___ Data for review ___

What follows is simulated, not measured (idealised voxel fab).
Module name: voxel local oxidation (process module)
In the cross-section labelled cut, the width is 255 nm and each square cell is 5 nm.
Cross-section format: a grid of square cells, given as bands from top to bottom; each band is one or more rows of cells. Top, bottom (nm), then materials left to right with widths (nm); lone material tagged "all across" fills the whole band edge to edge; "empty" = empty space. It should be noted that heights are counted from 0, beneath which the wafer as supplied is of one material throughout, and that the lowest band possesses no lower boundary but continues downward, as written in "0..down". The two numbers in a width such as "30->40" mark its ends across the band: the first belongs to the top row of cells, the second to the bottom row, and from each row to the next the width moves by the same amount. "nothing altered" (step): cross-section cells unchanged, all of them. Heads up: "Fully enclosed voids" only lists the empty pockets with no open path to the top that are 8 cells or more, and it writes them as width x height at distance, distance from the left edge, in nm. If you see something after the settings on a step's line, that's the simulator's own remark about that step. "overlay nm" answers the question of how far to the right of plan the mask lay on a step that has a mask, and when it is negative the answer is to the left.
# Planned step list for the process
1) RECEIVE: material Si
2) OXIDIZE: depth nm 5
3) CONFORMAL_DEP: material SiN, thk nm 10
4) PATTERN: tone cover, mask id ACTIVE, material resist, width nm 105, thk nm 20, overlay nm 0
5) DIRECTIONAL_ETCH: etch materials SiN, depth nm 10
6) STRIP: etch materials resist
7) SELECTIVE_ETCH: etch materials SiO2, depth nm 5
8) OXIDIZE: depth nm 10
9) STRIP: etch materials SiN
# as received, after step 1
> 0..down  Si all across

___

Required action: Start at the first line of the material and write everything out exactly.

Task response:
What follows is simulated, not measured (idealised voxel fab).
Module name: voxel local oxidation (process module)
In the cross-section labelled cut, the width is 255 nm and each square cell is 5 nm.
Cross-section format: a grid of square cells, given as bands from top to bottom; each band is one or more rows of cells. Top, bottom (nm), then materials left to right with widths (nm); lone material tagged "all across" fills the whole band edge to edge; "empty" = empty space. It should be noted that heights are counted from 0, beneath which the wafer as supplied is of one material throughout, and that the lowest band possesses no lower boundary but continues downward, as written in "0..down". The two numbers in a width such as "30->40" mark its ends across the band: the first belongs to the top row of cells, the second to the bottom row, and from each row to the next the width moves by the same amount. "nothing altered" (step): cross-section cells unchanged, all of them. Heads up: "Fully enclosed voids" only lists the empty pockets with no open path to the top that are 8 cells or more, and it writes them as width x height at distance, distance from the left edge, in nm. If you see something after the settings on a step's line, that's the simulator's own remark about that step. "overlay nm" answers the question of how far to the right of plan the mask lay on a step that has a mask, and when it is negative the answer is to the left.
# Planned step list for the process
1) RECEIVE: material Si
2) OXIDIZE: depth nm 5
3) CONFORMAL_DEP: material SiN, thk nm 10
4) PATTERN: tone cover, mask id ACTIVE, material resist, width nm 105, thk nm 20, overlay nm 0
5) DIRECTIONAL_ETCH: etch materials SiN, depth nm 10
6) STRIP: etch materials resist
7) SELECTIVE_ETCH: etch materials SiO2, depth nm 5
8) OXIDIZE: depth nm 10
9) STRIP: etch materials SiN
# as received, after step 1
> 0..down  Si all across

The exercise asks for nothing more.